(Supplied entries begins)

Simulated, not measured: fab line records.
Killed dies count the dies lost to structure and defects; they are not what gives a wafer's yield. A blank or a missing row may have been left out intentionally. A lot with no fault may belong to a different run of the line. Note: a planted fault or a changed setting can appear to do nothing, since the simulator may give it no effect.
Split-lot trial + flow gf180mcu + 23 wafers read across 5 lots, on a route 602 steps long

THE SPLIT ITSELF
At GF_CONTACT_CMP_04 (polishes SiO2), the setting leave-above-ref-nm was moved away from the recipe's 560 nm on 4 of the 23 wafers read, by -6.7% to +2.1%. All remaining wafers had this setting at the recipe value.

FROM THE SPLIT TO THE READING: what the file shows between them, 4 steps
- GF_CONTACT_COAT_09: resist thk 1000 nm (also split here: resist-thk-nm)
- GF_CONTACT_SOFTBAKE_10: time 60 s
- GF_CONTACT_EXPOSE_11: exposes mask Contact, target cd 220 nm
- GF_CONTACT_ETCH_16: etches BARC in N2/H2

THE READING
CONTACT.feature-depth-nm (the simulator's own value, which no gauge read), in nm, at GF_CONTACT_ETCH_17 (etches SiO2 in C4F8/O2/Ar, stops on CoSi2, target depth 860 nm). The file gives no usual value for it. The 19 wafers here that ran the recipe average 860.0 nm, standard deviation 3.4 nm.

(Supplied entries ends)

> [Brief]
Transcribe the material exactly, stopping after the "THE SPLIT ITSELF" line.

> [Task output]
Simulated, not measured: fab line records.
Killed dies count the dies lost to structure and defects; they are not what gives a wafer's yield. A blank or a missing row may have been left out intentionally. A lot with no fault may belong to a different run of the line. Note: a planted fault or a changed setting can appear to do nothing, since the simulator may give it no effect.
Split-lot trial + flow gf180mcu + 23 wafers read across 5 lots, on a route 602 steps long

THE SPLIT ITSELF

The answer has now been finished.